********

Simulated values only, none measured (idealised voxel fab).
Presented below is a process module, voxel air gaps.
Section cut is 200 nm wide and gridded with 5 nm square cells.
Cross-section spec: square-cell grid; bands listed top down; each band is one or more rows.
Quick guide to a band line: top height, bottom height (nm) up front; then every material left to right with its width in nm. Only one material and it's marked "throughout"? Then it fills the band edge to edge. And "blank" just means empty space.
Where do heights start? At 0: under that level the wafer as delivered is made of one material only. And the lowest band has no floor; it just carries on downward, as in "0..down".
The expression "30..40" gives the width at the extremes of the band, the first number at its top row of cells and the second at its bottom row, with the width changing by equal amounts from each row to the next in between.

********

Output the entries above word for word.

Simulated values only, none measured (idealised voxel fab).
Presented below is a process module, voxel air gaps.
Section cut is 200 nm wide and gridded with 5 nm square cells.
Cross-section spec: square-cell grid; bands listed top down; each band is one or more rows.
Quick guide to a band line: top height, bottom height (nm) up front; then every material left to right with its width in nm. Only one material and it's marked "throughout"? Then it fills the band edge to edge. And "blank" just means empty space.
Where do heights start? At 0: under that level the wafer as delivered is made of one material only. And the lowest band has no floor; it just carries on downward, as in "0..down".
The expression "30..40" gives the width at the extremes of the band, the first number at its top row of cells and the second at its bottom row, with the width changing by equal amounts from each row to the next in between.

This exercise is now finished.